━━━━
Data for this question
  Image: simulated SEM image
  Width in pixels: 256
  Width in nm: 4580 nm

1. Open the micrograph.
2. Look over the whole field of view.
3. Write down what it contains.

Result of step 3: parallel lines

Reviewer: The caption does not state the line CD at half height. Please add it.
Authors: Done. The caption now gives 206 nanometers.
━━━━

> [Assigned task]: Repeat each line of the data above, exactly as it appears, from the first through the line that contains "Reviewer: The caption".

> [Task answer]:
Data for this question
  Image: simulated SEM image
  Width in pixels: 256
  Width in nm: 4580 nm

1. Open the micrograph.
2. Look over the whole field of view.
3. Write down what it contains.

Result of step 3: parallel lines

Reviewer: The caption does not state the line CD at half height. Please add it.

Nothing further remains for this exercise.